### RECORDED DATA
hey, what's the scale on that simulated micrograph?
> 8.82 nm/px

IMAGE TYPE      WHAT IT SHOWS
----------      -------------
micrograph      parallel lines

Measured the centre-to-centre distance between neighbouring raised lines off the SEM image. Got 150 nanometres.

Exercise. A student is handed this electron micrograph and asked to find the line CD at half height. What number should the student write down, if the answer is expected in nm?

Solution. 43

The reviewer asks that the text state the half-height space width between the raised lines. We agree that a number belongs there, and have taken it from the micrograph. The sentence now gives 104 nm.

### TASK ITEM
Please output the entire listing exactly as it stands.

### EXPECTED ANSWER
hey, what's the scale on that simulated micrograph?
> 8.82 nm/px

IMAGE TYPE      WHAT IT SHOWS
----------      -------------
micrograph      parallel lines

Measured the centre-to-centre distance between neighbouring raised lines off the SEM image. Got 150 nanometres.

Exercise. A student is handed this electron micrograph and asked to find the line CD at half height. What number should the student write down, if the answer is expected in nm?

Solution. 43

The reviewer asks that the text state the half-height space width between the raised lines. We agree that a number belongs there, and have taken it from the micrograph. The sentence now gives 104 nm.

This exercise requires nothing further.